= = =

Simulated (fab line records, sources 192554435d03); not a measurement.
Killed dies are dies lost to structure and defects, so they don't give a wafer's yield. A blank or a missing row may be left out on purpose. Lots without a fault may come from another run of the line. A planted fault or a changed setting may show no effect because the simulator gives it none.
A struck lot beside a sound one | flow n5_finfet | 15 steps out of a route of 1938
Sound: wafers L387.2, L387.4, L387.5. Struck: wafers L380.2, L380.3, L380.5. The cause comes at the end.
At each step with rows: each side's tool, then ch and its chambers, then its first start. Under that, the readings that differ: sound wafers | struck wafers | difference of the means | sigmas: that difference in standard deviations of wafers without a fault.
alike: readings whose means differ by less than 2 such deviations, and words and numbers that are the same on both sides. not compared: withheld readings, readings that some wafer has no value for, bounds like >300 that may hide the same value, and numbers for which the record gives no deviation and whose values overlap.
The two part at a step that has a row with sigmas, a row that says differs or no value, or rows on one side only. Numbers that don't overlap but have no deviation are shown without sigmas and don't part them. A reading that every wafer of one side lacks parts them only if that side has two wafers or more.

= = =

* **Activity**
The lines above from the one with "At each step" through the one with "alike: readings whose" are to be duplicated exactly, ends included, with nothing added.

* **Worked solution**
At each step with rows: each side's tool, then ch and its chambers, then its first start. Under that, the readings that differ: sound wafers | struck wafers | difference of the means | sigmas: that difference in standard deviations of wafers without a fault.
alike: readings whose means differ by less than 2 such deviations, and words and numbers that are the same on both sides. not compared: withheld readings, readings that some wafer has no value for, bounds like >300 that may hide the same value, and numbers for which the record gives no deviation and whose values overlap.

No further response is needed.